ACTIVITY:
Repeat precisely the span of lines below that opens with the line containing "SiO2] [thk nm 5] |" and closes with the line containing "- 0 and below: Si full width", both included.

__________
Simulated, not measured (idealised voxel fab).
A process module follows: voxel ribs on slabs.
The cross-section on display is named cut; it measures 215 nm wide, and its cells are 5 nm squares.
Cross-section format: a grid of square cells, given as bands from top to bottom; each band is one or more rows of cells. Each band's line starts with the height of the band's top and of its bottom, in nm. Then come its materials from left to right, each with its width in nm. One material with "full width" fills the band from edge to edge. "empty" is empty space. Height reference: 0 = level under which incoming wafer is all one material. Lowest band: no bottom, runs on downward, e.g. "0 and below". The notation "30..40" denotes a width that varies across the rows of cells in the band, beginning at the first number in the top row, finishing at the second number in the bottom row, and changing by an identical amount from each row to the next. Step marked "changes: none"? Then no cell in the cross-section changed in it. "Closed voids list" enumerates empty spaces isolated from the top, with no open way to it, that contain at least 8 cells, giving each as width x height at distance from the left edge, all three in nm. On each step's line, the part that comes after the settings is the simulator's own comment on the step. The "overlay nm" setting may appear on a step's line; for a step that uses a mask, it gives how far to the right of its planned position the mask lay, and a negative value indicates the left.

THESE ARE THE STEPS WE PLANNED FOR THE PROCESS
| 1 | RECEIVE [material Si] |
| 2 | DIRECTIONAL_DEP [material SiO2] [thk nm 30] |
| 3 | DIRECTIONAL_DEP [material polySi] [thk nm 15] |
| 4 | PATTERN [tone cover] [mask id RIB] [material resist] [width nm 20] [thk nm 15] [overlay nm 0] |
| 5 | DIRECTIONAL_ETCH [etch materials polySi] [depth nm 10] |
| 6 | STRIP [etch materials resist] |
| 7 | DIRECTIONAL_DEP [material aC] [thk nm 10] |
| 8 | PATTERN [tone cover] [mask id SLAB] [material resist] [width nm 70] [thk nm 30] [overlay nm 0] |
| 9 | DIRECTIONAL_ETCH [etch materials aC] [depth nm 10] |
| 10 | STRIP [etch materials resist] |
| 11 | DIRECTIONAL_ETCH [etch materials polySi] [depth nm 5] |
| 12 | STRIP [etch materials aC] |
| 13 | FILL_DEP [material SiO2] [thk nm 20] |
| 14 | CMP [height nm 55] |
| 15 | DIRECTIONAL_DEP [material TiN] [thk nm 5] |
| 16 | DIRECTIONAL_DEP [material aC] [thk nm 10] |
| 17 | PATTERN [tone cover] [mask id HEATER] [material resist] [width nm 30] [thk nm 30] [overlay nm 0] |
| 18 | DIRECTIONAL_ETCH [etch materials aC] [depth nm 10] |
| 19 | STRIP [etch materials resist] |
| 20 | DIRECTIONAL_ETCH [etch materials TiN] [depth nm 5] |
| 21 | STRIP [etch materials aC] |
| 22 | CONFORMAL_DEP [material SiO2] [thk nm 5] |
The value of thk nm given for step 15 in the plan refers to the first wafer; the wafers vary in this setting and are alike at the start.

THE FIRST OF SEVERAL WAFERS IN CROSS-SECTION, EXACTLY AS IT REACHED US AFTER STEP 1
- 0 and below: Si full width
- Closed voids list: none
__________

WRITTEN SOLUTION:
| 22 | CONFORMAL_DEP [material SiO2] [thk nm 5] |
The value of thk nm given for step 15 in the plan refers to the first wafer; the wafers vary in this setting and are alike at the start.

THE FIRST OF SEVERAL WAFERS IN CROSS-SECTION, EXACTLY AS IT REACHED US AFTER STEP 1
- 0 and below: Si full width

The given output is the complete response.